*** Opening Data excerpts ***
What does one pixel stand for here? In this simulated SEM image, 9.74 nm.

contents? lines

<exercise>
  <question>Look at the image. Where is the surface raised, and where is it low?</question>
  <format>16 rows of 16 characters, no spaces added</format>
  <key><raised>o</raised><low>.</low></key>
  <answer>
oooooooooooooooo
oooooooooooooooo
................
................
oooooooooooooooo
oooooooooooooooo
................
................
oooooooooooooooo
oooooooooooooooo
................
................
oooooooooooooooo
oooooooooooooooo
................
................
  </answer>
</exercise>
*** Closing Data excerpts ***

Assigned task>
Produce the entries above once more, identical in every detail.

Expected answer>
What does one pixel stand for here? In this simulated SEM image, 9.74 nm.

contents? lines

<exercise>
  <question>Look at the image. Where is the surface raised, and where is it low?</question>
  <format>16 rows of 16 characters, no spaces added</format>
  <key><raised>o</raised><low>.</low></key>
  <answer>
oooooooooooooooo
oooooooooooooooo
................
................
oooooooooooooooo
oooooooooooooooo
................
................
oooooooooooooooo
oooooooooooooooo
................
................
oooooooooooooooo
oooooooooooooooo
................
................
  </answer>
</exercise>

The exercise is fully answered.